Information>
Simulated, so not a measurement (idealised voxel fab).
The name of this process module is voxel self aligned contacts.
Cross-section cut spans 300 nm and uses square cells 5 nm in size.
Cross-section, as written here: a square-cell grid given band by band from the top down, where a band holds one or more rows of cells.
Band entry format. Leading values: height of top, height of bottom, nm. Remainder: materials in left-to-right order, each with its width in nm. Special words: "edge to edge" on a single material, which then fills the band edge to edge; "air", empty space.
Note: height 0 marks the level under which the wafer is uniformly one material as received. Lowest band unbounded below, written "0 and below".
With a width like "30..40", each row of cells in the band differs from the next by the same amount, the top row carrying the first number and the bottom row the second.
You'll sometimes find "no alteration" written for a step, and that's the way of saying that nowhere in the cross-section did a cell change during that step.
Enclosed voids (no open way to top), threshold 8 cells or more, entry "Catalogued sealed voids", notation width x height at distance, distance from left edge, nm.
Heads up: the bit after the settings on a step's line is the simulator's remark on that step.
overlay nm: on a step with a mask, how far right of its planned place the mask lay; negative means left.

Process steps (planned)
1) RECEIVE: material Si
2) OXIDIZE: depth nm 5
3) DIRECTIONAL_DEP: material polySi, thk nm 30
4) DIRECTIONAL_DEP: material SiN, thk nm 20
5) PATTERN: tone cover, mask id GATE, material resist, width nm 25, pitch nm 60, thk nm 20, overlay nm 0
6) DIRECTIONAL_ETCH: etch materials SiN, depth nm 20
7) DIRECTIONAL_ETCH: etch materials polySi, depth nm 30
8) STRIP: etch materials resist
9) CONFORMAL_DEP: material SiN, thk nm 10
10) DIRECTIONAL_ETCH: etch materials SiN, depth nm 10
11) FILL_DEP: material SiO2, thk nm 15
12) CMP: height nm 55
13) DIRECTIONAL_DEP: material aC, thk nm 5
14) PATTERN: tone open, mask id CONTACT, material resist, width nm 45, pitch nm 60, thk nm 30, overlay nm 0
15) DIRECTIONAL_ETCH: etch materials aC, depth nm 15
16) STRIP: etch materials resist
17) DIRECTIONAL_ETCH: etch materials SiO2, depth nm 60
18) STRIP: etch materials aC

Work request> Nothing but the exact lines from the start of the material through the line holding "Cross-section, as written", both included, belongs in the answer.

Written response>
Simulated, so not a measurement (idealised voxel fab).
The name of this process module is voxel self aligned contacts.
Cross-section cut spans 300 nm and uses square cells 5 nm in size.
Cross-section, as written here: a square-cell grid given band by band from the top down, where a band holds one or more rows of cells.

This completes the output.